Work instruction:
Restate the data that follows exactly as it stands, beginning with the first line and ending with the line that contains "20,CMP (height nm 15)".

Raw data:
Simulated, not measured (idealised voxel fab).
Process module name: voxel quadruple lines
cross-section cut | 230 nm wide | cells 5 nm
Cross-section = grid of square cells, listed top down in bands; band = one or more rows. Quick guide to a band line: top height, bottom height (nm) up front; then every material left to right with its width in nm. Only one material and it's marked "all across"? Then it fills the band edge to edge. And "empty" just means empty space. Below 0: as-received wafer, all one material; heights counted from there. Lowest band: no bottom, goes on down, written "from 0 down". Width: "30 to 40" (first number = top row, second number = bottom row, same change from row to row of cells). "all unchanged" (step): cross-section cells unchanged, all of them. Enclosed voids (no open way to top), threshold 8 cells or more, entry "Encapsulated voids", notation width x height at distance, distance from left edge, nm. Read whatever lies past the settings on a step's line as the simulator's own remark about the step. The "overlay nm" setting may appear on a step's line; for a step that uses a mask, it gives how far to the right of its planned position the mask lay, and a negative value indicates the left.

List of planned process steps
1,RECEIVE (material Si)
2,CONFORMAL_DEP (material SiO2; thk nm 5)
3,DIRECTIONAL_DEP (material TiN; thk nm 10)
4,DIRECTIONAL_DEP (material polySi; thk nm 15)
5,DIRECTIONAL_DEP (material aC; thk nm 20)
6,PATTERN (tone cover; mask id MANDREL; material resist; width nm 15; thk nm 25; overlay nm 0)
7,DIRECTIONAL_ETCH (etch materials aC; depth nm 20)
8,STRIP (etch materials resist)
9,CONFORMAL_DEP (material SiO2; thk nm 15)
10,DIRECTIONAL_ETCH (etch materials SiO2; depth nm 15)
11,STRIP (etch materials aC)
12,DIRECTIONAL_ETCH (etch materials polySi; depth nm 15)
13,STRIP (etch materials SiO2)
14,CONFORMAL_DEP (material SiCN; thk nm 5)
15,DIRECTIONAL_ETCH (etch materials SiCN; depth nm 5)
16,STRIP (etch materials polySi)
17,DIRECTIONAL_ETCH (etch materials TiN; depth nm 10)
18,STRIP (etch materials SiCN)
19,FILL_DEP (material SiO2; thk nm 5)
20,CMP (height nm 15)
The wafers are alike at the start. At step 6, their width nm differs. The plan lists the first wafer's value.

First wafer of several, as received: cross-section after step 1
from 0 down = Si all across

Written solution:
Simulated, not measured (idealised voxel fab).
Process module name: voxel quadruple lines
cross-section cut | 230 nm wide | cells 5 nm
Cross-section = grid of square cells, listed top down in bands; band = one or more rows. Quick guide to a band line: top height, bottom height (nm) up front; then every material left to right with its width in nm. Only one material and it's marked "all across"? Then it fills the band edge to edge. And "empty" just means empty space. Below 0: as-received wafer, all one material; heights counted from there. Lowest band: no bottom, goes on down, written "from 0 down". Width: "30 to 40" (first number = top row, second number = bottom row, same change from row to row of cells). "all unchanged" (step): cross-section cells unchanged, all of them. Enclosed voids (no open way to top), threshold 8 cells or more, entry "Encapsulated voids", notation width x height at distance, distance from left edge, nm. Read whatever lies past the settings on a step's line as the simulator's own remark about the step. The "overlay nm" setting may appear on a step's line; for a step that uses a mask, it gives how far to the right of its planned position the mask lay, and a negative value indicates the left.

List of planned process steps
1,RECEIVE (material Si)
2,CONFORMAL_DEP (material SiO2; thk nm 5)
3,DIRECTIONAL_DEP (material TiN; thk nm 10)
4,DIRECTIONAL_DEP (material polySi; thk nm 15)
5,DIRECTIONAL_DEP (material aC; thk nm 20)
6,PATTERN (tone cover; mask id MANDREL; material resist; width nm 15; thk nm 25; overlay nm 0)
7,DIRECTIONAL_ETCH (etch materials aC; depth nm 20)
8,STRIP (etch materials resist)
9,CONFORMAL_DEP (material SiO2; thk nm 15)
10,DIRECTIONAL_ETCH (etch materials SiO2; depth nm 15)
11,STRIP (etch materials aC)
12,DIRECTIONAL_ETCH (etch materials polySi; depth nm 15)
13,STRIP (etch materials SiO2)
14,CONFORMAL_DEP (material SiCN; thk nm 5)
15,DIRECTIONAL_ETCH (etch materials SiCN; depth nm 5)
16,STRIP (etch materials polySi)
17,DIRECTIONAL_ETCH (etch materials TiN; depth nm 10)
18,STRIP (etch materials SiCN)
19,FILL_DEP (material SiO2; thk nm 5)
20,CMP (height nm 15)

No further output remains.